Given data ▸
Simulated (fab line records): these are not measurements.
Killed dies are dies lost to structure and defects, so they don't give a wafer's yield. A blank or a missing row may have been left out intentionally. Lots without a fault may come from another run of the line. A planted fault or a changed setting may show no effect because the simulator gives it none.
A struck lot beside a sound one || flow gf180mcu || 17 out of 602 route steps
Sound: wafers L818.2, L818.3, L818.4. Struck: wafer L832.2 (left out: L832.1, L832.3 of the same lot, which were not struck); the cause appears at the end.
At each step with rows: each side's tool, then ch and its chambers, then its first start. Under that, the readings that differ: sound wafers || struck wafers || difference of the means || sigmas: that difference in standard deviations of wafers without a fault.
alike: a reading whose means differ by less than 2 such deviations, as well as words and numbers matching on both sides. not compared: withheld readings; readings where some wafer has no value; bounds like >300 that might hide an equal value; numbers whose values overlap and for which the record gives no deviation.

Task item ▸
Having read the records, return each one exactly.

Exercise output ▸
Simulated (fab line records): these are not measurements.
Killed dies are dies lost to structure and defects, so they don't give a wafer's yield. A blank or a missing row may have been left out intentionally. Lots without a fault may come from another run of the line. A planted fault or a changed setting may show no effect because the simulator gives it none.
A struck lot beside a sound one || flow gf180mcu || 17 out of 602 route steps
Sound: wafers L818.2, L818.3, L818.4. Struck: wafer L832.2 (left out: L832.1, L832.3 of the same lot, which were not struck); the cause appears at the end.
At each step with rows: each side's tool, then ch and its chambers, then its first start. Under that, the readings that differ: sound wafers || struck wafers || difference of the means || sigmas: that difference in standard deviations of wafers without a fault.
alike: a reading whose means differ by less than 2 such deviations, as well as words and numbers matching on both sides. not compared: withheld readings; readings where some wafer has no value; bounds like >300 that might hide an equal value; numbers whose values overlap and for which the record gives no deviation.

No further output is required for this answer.